> Work order
Set down word for word each line from the start of the listing through the line that contains "Units: liquid_c in", both included.

[Given entries]

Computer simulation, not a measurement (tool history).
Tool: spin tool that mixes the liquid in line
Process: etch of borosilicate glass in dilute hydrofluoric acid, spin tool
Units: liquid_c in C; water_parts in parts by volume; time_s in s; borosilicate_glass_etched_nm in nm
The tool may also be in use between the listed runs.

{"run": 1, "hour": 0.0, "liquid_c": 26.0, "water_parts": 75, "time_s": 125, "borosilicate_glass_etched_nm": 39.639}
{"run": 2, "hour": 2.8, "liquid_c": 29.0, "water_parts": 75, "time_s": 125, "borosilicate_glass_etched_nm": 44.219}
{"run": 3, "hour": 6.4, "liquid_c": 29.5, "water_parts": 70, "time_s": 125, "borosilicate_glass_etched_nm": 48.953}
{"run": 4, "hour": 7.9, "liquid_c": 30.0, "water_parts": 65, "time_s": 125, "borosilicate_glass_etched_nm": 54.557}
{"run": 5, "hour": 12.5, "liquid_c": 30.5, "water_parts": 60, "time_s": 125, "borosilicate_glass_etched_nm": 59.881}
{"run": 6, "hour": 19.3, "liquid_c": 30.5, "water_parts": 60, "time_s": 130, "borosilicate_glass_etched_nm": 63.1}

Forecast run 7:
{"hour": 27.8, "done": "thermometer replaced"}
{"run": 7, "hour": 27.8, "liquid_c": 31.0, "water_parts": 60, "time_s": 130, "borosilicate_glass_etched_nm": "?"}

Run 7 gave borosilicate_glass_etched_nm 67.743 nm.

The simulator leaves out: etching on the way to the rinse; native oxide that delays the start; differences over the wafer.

[/Given entries]

> Exercise response
Computer simulation, not a measurement (tool history).
Tool: spin tool that mixes the liquid in line
Process: etch of borosilicate glass in dilute hydrofluoric acid, spin tool
Units: liquid_c in C; water_parts in parts by volume; time_s in s; borosilicate_glass_etched_nm in nm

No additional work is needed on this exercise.